REQUIREMENT — The response should consist of the records that follow, repeated exactly.

=== DATA SECTION ===

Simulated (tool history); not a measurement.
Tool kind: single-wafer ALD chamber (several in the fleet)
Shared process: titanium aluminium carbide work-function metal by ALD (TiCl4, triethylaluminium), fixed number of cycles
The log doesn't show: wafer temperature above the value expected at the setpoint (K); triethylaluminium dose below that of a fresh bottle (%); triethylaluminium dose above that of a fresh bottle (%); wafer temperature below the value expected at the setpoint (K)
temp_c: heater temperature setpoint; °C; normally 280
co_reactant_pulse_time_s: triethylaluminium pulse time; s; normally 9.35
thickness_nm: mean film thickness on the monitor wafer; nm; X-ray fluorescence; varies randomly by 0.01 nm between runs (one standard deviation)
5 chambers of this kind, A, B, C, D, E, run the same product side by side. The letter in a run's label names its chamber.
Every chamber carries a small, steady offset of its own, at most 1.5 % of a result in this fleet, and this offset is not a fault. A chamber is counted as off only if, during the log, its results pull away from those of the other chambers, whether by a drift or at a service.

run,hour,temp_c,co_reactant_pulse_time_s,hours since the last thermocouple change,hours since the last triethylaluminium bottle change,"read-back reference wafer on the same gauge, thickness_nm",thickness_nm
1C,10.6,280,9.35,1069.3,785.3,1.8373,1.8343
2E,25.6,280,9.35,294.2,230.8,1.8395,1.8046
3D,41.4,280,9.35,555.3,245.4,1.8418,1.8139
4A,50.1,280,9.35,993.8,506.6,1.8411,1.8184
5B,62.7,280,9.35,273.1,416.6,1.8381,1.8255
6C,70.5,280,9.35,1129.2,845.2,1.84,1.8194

===

TASK RESPONSE —
Simulated (tool history); not a measurement.
Tool kind: single-wafer ALD chamber (several in the fleet)
Shared process: titanium aluminium carbide work-function metal by ALD (TiCl4, triethylaluminium), fixed number of cycles
The log doesn't show: wafer temperature above the value expected at the setpoint (K); triethylaluminium dose below that of a fresh bottle (%); triethylaluminium dose above that of a fresh bottle (%); wafer temperature below the value expected at the setpoint (K)
temp_c: heater temperature setpoint; °C; normally 280
co_reactant_pulse_time_s: triethylaluminium pulse time; s; normally 9.35
thickness_nm: mean film thickness on the monitor wafer; nm; X-ray fluorescence; varies randomly by 0.01 nm between runs (one standard deviation)
5 chambers of this kind, A, B, C, D, E, run the same product side by side. The letter in a run's label names its chamber.
Every chamber carries a small, steady offset of its own, at most 1.5 % of a result in this fleet, and this offset is not a fault. A chamber is counted as off only if, during the log, its results pull away from those of the other chambers, whether by a drift or at a service.

run,hour,temp_c,co_reactant_pulse_time_s,hours since the last thermocouple change,hours since the last triethylaluminium bottle change,"read-back reference wafer on the same gauge, thickness_nm",thickness_nm
1C,10.6,280,9.35,1069.3,785.3,1.8373,1.8343
2E,25.6,280,9.35,294.2,230.8,1.8395,1.8046
3D,41.4,280,9.35,555.3,245.4,1.8418,1.8139
4A,50.1,280,9.35,993.8,506.6,1.8411,1.8184
5B,62.7,280,9.35,273.1,416.6,1.8381,1.8255
6C,70.5,280,9.35,1129.2,845.2,1.84,1.8194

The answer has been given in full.